» **Work instruction**
Repeat exactly the lines of the listing below, please, starting with the first and ending with the line containing "Effects the simulator"; leave out the rest.

» **Source information**
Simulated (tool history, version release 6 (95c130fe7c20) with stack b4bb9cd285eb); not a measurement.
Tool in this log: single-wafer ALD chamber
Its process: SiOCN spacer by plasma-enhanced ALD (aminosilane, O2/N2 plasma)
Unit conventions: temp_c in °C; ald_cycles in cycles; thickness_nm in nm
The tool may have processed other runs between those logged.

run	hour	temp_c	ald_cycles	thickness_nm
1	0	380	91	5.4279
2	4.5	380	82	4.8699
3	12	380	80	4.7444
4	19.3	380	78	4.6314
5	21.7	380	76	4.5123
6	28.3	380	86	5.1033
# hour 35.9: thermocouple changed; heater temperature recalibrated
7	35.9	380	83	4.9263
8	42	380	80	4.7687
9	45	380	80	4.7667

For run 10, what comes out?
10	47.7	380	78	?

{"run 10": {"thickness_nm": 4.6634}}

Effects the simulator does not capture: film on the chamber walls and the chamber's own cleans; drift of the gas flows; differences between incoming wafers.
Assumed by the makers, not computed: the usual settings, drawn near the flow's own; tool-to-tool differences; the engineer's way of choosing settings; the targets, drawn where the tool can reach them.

» **Worked solution**
Simulated (tool history, version release 6 (95c130fe7c20) with stack b4bb9cd285eb); not a measurement.
Tool in this log: single-wafer ALD chamber
Its process: SiOCN spacer by plasma-enhanced ALD (aminosilane, O2/N2 plasma)
Unit conventions: temp_c in °C; ald_cycles in cycles; thickness_nm in nm
The tool may have processed other runs between those logged.

run	hour	temp_c	ald_cycles	thickness_nm
1	0	380	91	5.4279
2	4.5	380	82	4.8699
3	12	380	80	4.7444
4	19.3	380	78	4.6314
5	21.7	380	76	4.5123
6	28.3	380	86	5.1033
# hour 35.9: thermocouple changed; heater temperature recalibrated
7	35.9	380	83	4.9263
8	42	380	80	4.7687
9	45	380	80	4.7667

For run 10, what comes out?
10	47.7	380	78	?

{"run 10": {"thickness_nm": 4.6634}}

Effects the simulator does not capture: film on the chamber walls and the chamber's own cleans; drift of the gas flows; differences between incoming wafers.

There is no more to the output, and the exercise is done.